# Exercise:
Take the material below and output exactly the run of lines from the one containing "R1: thickness taken" down to the one containing "Run 10B, hour", with both included.

◆ ◆ ◆ ◆

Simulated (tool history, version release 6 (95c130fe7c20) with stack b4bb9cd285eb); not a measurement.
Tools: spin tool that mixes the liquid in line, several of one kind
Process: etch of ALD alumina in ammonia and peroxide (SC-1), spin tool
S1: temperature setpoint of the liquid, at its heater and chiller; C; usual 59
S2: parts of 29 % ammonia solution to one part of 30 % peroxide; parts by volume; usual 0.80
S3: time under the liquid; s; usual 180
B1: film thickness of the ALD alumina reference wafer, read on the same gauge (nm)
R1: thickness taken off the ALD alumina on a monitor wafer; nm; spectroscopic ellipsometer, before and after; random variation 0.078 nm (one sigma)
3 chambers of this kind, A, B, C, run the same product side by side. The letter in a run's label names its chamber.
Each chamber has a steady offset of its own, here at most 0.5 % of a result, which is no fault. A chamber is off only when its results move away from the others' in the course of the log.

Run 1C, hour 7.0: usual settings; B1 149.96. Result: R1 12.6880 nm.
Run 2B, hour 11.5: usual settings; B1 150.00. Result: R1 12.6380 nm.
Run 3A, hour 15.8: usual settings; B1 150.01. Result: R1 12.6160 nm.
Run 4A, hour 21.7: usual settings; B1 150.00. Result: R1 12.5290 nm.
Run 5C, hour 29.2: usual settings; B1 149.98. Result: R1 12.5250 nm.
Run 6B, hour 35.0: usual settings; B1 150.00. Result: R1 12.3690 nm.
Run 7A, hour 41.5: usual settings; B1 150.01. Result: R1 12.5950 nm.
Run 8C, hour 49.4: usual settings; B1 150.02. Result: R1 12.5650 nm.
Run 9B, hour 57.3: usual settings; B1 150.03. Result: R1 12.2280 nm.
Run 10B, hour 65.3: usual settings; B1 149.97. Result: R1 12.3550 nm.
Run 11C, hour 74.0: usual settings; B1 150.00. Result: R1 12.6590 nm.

◆ ◆ ◆ ◆

# Written reply:
R1: thickness taken off the ALD alumina on a monitor wafer; nm; spectroscopic ellipsometer, before and after; random variation 0.078 nm (one sigma)
3 chambers of this kind, A, B, C, run the same product side by side. The letter in a run's label names its chamber.
Each chamber has a steady offset of its own, here at most 0.5 % of a result, which is no fault. A chamber is off only when its results move away from the others' in the course of the log.

Run 1C, hour 7.0: usual settings; B1 149.96. Result: R1 12.6880 nm.
Run 2B, hour 11.5: usual settings; B1 150.00. Result: R1 12.6380 nm.
Run 3A, hour 15.8: usual settings; B1 150.01. Result: R1 12.6160 nm.
Run 4A, hour 21.7: usual settings; B1 150.00. Result: R1 12.5290 nm.
Run 5C, hour 29.2: usual settings; B1 149.98. Result: R1 12.5250 nm.
Run 6B, hour 35.0: usual settings; B1 150.00. Result: R1 12.3690 nm.
Run 7A, hour 41.5: usual settings; B1 150.01. Result: R1 12.5950 nm.
Run 8C, hour 49.4: usual settings; B1 150.02. Result: R1 12.5650 nm.
Run 9B, hour 57.3: usual settings; B1 150.03. Result: R1 12.2280 nm.
Run 10B, hour 65.3: usual settings; B1 149.97. Result: R1 12.3550 nm.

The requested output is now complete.